Record extracts:
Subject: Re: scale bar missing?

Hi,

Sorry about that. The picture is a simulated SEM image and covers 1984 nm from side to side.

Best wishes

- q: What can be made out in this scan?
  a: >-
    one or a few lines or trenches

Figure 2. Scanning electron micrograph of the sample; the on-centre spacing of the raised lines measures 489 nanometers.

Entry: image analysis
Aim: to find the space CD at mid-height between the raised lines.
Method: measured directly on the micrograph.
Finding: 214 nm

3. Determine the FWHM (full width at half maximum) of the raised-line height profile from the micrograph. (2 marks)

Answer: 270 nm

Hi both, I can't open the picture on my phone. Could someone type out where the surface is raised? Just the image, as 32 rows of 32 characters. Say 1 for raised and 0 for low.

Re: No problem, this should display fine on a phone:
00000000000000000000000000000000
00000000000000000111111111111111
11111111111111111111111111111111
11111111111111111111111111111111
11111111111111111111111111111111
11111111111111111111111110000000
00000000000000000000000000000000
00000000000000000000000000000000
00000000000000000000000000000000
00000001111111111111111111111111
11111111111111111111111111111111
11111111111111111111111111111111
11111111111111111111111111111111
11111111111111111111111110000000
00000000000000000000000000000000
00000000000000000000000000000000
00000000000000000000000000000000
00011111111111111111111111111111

Work instruction: Line by line, retype all of the entries.

Response area:
Subject: Re: scale bar missing?

Hi,

Sorry about that. The picture is a simulated SEM image and covers 1984 nm from side to side.

Best wishes

- q: What can be made out in this scan?
  a: >-
    one or a few lines or trenches

Figure 2. Scanning electron micrograph of the sample; the on-centre spacing of the raised lines measures 489 nanometers.

Entry: image analysis
Aim: to find the space CD at mid-height between the raised lines.
Method: measured directly on the micrograph.
Finding: 214 nm

3. Determine the FWHM (full width at half maximum) of the raised-line height profile from the micrograph. (2 marks)

Answer: 270 nm

Hi both, I can't open the picture on my phone. Could someone type out where the surface is raised? Just the image, as 32 rows of 32 characters. Say 1 for raised and 0 for low.

Re: No problem, this should display fine on a phone:
00000000000000000000000000000000
00000000000000000111111111111111
11111111111111111111111111111111
11111111111111111111111111111111
11111111111111111111111111111111
11111111111111111111111110000000
00000000000000000000000000000000
00000000000000000000000000000000
00000000000000000000000000000000
00000001111111111111111111111111
11111111111111111111111111111111
11111111111111111111111111111111
11111111111111111111111111111111
11111111111111111111111110000000
00000000000000000000000000000000
00000000000000000000000000000000
00000000000000000000000000000000
00011111111111111111111111111111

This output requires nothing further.